INFORMATION GIVEN:
>>>

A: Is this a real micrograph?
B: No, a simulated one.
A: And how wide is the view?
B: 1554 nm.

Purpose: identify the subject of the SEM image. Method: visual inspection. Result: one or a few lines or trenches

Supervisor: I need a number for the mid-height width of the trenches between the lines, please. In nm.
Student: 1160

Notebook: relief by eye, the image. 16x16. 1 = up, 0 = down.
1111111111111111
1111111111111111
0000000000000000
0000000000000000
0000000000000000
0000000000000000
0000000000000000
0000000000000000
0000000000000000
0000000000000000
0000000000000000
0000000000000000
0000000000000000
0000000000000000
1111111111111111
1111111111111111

<<<

BRIEF: Copy every line of the data above, beginning with the first and ending with the line that contains "Student: 1160", and give nothing more.

TASK SOLUTION:
A: Is this a real micrograph?
B: No, a simulated one.
A: And how wide is the view?
B: 1554 nm.

Purpose: identify the subject of the SEM image. Method: visual inspection. Result: one or a few lines or trenches

Supervisor: I need a number for the mid-height width of the trenches between the lines, please. In nm.
Student: 1160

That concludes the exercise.